▸ **Information provided**:
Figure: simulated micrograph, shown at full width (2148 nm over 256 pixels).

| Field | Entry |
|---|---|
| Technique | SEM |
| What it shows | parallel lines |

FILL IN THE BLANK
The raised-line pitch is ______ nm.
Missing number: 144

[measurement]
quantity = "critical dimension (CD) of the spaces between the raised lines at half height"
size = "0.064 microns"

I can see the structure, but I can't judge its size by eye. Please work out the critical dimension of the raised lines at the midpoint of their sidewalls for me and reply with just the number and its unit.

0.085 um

▸ **Action item**: Give back exactly the lines from the beginning of the records through the line containing "I can see the", and only those.

▸ **Task response**:
Figure: simulated micrograph, shown at full width (2148 nm over 256 pixels).

| Field | Entry |
|---|---|
| Technique | SEM |
| What it shows | parallel lines |

FILL IN THE BLANK
The raised-line pitch is ______ nm.
Missing number: 144

[measurement]
quantity = "critical dimension (CD) of the spaces between the raised lines at half height"
size = "0.064 microns"

I can see the structure, but I can't judge its size by eye. Please work out the critical dimension of the raised lines at the midpoint of their sidewalls for me and reply with just the number and its unit.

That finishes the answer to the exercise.